**Work item**
Write out all of the entries exactly as given.

▽

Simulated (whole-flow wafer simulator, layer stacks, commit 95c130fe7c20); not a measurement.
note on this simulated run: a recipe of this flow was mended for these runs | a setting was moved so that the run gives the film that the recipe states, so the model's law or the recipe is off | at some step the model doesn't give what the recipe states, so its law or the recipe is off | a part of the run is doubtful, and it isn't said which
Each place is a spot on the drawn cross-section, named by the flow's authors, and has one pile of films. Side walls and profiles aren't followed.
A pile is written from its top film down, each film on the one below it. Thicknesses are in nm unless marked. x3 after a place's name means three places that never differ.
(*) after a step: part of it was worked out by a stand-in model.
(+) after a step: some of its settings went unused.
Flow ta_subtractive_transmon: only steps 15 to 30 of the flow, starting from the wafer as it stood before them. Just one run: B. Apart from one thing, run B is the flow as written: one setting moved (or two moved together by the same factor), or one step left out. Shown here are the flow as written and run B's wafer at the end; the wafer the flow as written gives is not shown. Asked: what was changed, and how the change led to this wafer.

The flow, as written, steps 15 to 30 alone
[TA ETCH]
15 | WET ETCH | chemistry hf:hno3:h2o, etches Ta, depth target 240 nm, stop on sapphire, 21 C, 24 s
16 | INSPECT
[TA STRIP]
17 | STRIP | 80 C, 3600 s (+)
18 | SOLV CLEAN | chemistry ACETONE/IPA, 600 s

△

**Your solution**
Simulated (whole-flow wafer simulator, layer stacks, commit 95c130fe7c20); not a measurement.
note on this simulated run: a recipe of this flow was mended for these runs | a setting was moved so that the run gives the film that the recipe states, so the model's law or the recipe is off | at some step the model doesn't give what the recipe states, so its law or the recipe is off | a part of the run is doubtful, and it isn't said which
Each place is a spot on the drawn cross-section, named by the flow's authors, and has one pile of films. Side walls and profiles aren't followed.
A pile is written from its top film down, each film on the one below it. Thicknesses are in nm unless marked. x3 after a place's name means three places that never differ.
(*) after a step: part of it was worked out by a stand-in model.
(+) after a step: some of its settings went unused.
Flow ta_subtractive_transmon: only steps 15 to 30 of the flow, starting from the wafer as it stood before them. Just one run: B. Apart from one thing, run B is the flow as written: one setting moved (or two moved together by the same factor), or one step left out. Shown here are the flow as written and run B's wafer at the end; the wafer the flow as written gives is not shown. Asked: what was changed, and how the change led to this wafer.

The flow, as written, steps 15 to 30 alone
[TA ETCH]
15 | WET ETCH | chemistry hf:hno3:h2o, etches Ta, depth target 240 nm, stop on sapphire, 21 C, 24 s
16 | INSPECT
[TA STRIP]
17 | STRIP | 80 C, 3600 s (+)
18 | SOLV CLEAN | chemistry ACETONE/IPA, 600 s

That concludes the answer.